─── Input data

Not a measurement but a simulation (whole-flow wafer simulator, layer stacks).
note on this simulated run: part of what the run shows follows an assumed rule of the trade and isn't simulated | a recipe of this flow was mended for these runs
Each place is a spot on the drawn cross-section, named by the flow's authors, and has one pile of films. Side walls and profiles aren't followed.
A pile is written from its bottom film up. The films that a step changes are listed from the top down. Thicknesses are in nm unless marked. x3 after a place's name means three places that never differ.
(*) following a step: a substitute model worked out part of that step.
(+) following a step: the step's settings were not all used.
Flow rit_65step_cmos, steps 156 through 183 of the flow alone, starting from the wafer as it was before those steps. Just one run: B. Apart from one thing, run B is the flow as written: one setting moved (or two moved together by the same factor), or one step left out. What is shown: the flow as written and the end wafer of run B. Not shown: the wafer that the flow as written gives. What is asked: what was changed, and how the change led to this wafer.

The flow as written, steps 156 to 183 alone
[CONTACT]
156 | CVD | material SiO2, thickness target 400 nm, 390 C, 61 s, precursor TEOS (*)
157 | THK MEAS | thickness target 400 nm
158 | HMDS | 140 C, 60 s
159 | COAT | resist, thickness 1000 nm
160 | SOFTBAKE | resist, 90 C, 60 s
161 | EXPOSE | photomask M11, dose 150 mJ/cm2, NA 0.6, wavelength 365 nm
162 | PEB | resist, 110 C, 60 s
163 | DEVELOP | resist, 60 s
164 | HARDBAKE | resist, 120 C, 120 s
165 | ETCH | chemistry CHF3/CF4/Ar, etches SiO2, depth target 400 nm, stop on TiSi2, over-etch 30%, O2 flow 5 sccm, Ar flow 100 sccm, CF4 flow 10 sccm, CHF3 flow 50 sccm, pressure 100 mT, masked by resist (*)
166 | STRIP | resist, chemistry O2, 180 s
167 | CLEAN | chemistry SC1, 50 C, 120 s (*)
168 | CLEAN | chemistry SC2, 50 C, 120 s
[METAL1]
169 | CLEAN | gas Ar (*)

──────

*Required action*. Please make an exact copy of the lines above from the line with "Each place is" through the line with "159 | COAT | resist, thickness 1000 nm", both ends included.

*Exercise solution*.
Each place is a spot on the drawn cross-section, named by the flow's authors, and has one pile of films. Side walls and profiles aren't followed.
A pile is written from its bottom film up. The films that a step changes are listed from the top down. Thicknesses are in nm unless marked. x3 after a place's name means three places that never differ.
(*) following a step: a substitute model worked out part of that step.
(+) following a step: the step's settings were not all used.
Flow rit_65step_cmos, steps 156 through 183 of the flow alone, starting from the wafer as it was before those steps. Just one run: B. Apart from one thing, run B is the flow as written: one setting moved (or two moved together by the same factor), or one step left out. What is shown: the flow as written and the end wafer of run B. Not shown: the wafer that the flow as written gives. What is asked: what was changed, and how the change led to this wafer.

The flow as written, steps 156 to 183 alone
[CONTACT]
156 | CVD | material SiO2, thickness target 400 nm, 390 C, 61 s, precursor TEOS (*)
157 | THK MEAS | thickness target 400 nm
158 | HMDS | 140 C, 60 s
159 | COAT | resist, thickness 1000 nm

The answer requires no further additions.